- [Supplied data]
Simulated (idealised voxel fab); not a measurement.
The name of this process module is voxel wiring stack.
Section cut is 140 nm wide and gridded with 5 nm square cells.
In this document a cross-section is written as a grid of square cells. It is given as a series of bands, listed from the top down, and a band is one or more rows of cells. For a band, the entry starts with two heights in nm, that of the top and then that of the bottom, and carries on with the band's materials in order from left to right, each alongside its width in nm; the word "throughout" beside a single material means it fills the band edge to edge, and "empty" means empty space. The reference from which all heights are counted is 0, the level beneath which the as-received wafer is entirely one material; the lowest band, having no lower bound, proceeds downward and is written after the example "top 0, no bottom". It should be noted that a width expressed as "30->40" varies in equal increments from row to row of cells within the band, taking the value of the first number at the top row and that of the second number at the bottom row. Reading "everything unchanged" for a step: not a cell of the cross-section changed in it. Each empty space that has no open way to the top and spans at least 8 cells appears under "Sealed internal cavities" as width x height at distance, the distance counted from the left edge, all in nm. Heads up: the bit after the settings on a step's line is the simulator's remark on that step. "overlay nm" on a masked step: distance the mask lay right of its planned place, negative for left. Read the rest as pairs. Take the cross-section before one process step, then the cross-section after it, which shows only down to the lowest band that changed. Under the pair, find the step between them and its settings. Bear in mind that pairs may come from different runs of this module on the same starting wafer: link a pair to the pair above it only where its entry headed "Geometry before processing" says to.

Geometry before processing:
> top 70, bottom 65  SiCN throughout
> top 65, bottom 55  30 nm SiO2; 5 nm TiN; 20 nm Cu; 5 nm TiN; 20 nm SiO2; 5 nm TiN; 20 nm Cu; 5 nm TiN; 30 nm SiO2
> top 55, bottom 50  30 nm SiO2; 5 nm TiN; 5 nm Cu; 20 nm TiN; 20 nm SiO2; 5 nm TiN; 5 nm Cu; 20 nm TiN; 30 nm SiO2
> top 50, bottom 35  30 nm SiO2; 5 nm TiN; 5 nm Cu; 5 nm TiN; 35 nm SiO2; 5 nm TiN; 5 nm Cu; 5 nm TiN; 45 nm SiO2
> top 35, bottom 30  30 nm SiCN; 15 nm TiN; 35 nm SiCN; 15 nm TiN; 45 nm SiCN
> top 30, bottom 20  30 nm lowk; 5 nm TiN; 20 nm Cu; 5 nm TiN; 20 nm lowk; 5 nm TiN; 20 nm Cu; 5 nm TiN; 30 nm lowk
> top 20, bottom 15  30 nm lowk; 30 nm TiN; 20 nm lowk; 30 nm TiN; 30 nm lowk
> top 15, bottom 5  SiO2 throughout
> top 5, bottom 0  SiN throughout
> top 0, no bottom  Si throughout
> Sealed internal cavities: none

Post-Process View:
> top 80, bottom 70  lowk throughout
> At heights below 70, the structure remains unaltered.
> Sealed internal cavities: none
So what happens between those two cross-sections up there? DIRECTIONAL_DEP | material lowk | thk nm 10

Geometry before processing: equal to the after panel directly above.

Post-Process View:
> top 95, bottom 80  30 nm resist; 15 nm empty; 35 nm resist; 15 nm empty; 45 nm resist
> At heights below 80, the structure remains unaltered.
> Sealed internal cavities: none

- [Exercise] Copy, exactly and only, the lines above that begin with the one containing "Geometry before processing: equal" and finish with the one containing "80, the structure remains unaltered.".

- [Result]
Geometry before processing: equal to the after panel directly above.

Post-Process View:
> top 95, bottom 80  30 nm resist; 15 nm empty; 35 nm resist; 15 nm empty; 45 nm resist
> At heights below 80, the structure remains unaltered.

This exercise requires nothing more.